_Work request_
In the data below, find the line that contains "Units: depth_nm in nm" and the line that contains "There are 4". Copy both, plus every line between them, exactly.

_Supplied records_
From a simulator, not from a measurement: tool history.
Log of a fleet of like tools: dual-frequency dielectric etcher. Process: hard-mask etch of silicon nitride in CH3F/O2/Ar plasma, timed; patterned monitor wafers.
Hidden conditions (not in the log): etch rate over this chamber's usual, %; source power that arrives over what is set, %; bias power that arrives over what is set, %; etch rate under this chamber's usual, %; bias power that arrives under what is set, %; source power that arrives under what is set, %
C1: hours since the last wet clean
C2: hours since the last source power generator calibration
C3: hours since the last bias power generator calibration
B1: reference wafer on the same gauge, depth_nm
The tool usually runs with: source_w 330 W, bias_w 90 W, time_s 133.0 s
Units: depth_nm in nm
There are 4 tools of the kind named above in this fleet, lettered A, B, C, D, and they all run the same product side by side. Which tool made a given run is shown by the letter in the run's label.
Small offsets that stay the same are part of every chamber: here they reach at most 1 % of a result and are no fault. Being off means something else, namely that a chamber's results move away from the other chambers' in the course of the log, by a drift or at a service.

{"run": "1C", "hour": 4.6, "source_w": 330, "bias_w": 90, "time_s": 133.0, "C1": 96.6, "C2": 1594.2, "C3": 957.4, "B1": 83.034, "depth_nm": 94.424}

_Your solution_
Units: depth_nm in nm
There are 4 tools of the kind named above in this fleet, lettered A, B, C, D, and they all run the same product side by side. Which tool made a given run is shown by the letter in the run's label.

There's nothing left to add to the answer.